━━━━━ Material shown
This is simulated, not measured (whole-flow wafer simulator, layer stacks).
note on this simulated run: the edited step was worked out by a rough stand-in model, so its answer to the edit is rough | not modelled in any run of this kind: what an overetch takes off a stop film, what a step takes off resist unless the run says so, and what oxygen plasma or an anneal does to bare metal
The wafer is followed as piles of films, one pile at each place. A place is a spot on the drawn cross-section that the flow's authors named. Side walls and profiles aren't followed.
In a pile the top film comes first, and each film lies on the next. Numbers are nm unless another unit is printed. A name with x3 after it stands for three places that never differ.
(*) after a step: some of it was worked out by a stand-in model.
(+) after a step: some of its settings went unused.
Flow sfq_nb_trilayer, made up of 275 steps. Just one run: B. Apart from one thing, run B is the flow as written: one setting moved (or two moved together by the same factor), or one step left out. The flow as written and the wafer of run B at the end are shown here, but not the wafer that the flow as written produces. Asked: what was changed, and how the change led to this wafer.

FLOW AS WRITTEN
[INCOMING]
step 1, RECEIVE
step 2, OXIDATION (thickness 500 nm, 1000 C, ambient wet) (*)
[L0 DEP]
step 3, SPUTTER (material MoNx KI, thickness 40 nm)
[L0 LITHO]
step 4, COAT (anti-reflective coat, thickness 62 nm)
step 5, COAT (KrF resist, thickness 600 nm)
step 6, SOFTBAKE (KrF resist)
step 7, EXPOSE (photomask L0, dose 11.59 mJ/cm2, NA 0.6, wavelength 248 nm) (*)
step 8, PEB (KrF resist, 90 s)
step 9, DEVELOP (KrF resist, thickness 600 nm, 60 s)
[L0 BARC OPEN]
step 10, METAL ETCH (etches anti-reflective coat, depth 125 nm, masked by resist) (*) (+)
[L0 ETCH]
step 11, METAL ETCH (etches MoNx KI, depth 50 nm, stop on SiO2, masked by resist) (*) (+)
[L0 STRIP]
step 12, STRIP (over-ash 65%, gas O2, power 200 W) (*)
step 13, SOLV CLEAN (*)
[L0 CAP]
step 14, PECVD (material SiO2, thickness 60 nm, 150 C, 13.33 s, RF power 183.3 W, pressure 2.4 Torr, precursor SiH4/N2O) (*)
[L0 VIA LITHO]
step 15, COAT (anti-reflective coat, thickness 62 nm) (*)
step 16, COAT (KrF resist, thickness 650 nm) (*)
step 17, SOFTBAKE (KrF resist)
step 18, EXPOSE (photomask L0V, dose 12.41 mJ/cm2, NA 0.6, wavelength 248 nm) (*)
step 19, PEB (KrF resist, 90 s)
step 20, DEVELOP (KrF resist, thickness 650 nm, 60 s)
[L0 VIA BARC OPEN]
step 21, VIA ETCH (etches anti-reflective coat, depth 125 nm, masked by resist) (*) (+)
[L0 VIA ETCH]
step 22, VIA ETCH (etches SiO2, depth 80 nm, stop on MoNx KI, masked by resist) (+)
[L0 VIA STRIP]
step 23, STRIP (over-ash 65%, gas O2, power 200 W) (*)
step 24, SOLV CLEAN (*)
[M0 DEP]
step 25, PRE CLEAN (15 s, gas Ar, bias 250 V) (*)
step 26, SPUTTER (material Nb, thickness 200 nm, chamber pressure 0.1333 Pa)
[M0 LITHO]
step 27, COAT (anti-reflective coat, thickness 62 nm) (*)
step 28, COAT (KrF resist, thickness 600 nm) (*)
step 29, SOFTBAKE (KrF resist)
━━━━━━━━━━

__Task item__. Start with the first line. Please copy exactly each line of the listing through the one with "The wafer is", including it.

__Written answer__.
This is simulated, not measured (whole-flow wafer simulator, layer stacks).
note on this simulated run: the edited step was worked out by a rough stand-in model, so its answer to the edit is rough | not modelled in any run of this kind: what an overetch takes off a stop film, what a step takes off resist unless the run says so, and what oxygen plasma or an anneal does to bare metal
The wafer is followed as piles of films, one pile at each place. A place is a spot on the drawn cross-section that the flow's authors named. Side walls and profiles aren't followed.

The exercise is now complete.